_Given information:_
================
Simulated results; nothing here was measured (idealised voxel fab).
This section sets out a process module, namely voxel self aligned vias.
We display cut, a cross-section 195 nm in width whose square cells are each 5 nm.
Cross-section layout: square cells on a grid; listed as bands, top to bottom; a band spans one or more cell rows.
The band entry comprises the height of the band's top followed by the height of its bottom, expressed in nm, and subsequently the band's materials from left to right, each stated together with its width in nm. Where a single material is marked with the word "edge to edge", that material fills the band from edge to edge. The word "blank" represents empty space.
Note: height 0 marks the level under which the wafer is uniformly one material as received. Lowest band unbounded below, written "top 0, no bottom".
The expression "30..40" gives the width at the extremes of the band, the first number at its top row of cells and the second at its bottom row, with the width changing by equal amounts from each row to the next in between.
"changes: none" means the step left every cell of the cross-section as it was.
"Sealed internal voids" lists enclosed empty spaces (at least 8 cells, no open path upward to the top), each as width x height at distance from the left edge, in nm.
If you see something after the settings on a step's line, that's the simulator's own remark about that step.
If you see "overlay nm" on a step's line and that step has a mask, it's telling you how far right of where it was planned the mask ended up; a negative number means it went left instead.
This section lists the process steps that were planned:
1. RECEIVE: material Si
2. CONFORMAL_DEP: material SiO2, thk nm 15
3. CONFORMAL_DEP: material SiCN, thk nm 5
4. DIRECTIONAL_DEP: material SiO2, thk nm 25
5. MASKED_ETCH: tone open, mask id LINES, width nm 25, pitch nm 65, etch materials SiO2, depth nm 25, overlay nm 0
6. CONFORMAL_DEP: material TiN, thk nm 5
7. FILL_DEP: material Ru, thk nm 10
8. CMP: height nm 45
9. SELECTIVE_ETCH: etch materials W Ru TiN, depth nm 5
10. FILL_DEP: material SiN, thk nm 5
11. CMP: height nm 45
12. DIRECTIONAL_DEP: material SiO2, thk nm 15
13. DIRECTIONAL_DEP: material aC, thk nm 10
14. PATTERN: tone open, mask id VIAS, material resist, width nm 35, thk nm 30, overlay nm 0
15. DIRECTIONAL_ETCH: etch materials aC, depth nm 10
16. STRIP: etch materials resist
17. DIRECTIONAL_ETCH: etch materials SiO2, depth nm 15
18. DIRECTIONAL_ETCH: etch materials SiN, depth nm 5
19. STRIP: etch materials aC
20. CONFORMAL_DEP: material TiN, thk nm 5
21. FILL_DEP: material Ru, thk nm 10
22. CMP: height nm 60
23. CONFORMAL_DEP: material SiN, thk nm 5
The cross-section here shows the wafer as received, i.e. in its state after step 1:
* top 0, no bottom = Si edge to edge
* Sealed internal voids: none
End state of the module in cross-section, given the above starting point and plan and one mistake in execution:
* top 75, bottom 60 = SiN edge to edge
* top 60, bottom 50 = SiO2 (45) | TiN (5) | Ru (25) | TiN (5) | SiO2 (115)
================

_Work task:_ Beginning with the line that has "6. CONFORMAL_DEP: material TiN, thk nm 5" and ending with the line that has "SiN edge to edge", set down the lines above exactly and include no others.

_Written response:_
6. CONFORMAL_DEP: material TiN, thk nm 5
7. FILL_DEP: material Ru, thk nm 10
8. CMP: height nm 45
9. SELECTIVE_ETCH: etch materials W Ru TiN, depth nm 5
10. FILL_DEP: material SiN, thk nm 5
11. CMP: height nm 45
12. DIRECTIONAL_DEP: material SiO2, thk nm 15
13. DIRECTIONAL_DEP: material aC, thk nm 10
14. PATTERN: tone open, mask id VIAS, material resist, width nm 35, thk nm 30, overlay nm 0
15. DIRECTIONAL_ETCH: etch materials aC, depth nm 10
16. STRIP: etch materials resist
17. DIRECTIONAL_ETCH: etch materials SiO2, depth nm 15
18. DIRECTIONAL_ETCH: etch materials SiN, depth nm 5
19. STRIP: etch materials aC
20. CONFORMAL_DEP: material TiN, thk nm 5
21. FILL_DEP: material Ru, thk nm 10
22. CMP: height nm 60
23. CONFORMAL_DEP: material SiN, thk nm 5
The cross-section here shows the wafer as received, i.e. in its state after step 1:
* top 0, no bottom = Si edge to edge
* Sealed internal voids: none
End state of the module in cross-section, given the above starting point and plan and one mistake in execution:
* top 75, bottom 60 = SiN edge to edge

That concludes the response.